Top of AVAILABLE DATA
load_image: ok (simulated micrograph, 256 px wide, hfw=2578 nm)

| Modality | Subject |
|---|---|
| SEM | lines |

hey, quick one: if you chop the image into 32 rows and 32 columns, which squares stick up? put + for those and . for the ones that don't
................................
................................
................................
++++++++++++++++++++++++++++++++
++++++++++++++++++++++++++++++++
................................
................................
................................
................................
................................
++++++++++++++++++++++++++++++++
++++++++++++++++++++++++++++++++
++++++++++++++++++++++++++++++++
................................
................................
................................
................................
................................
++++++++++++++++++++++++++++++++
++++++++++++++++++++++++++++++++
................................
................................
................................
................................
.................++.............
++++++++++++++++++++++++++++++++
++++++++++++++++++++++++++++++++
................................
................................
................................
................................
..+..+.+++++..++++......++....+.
Bottom of AVAILABLE DATA

● ASSIGNED TASK: Would you repeat all of the entries exactly?

● RESPONSE BOX:
load_image: ok (simulated micrograph, 256 px wide, hfw=2578 nm)

| Modality | Subject |
|---|---|
| SEM | lines |

hey, quick one: if you chop the image into 32 rows and 32 columns, which squares stick up? put + for those and . for the ones that don't
................................
................................
................................
++++++++++++++++++++++++++++++++
++++++++++++++++++++++++++++++++
................................
................................
................................
................................
................................
++++++++++++++++++++++++++++++++
++++++++++++++++++++++++++++++++
++++++++++++++++++++++++++++++++
................................
................................
................................
................................
................................
++++++++++++++++++++++++++++++++
++++++++++++++++++++++++++++++++
................................
................................
................................
................................
.................++.............
++++++++++++++++++++++++++++++++
++++++++++++++++++++++++++++++++
................................
................................
................................
................................
..+..+.+++++..++++......++....+.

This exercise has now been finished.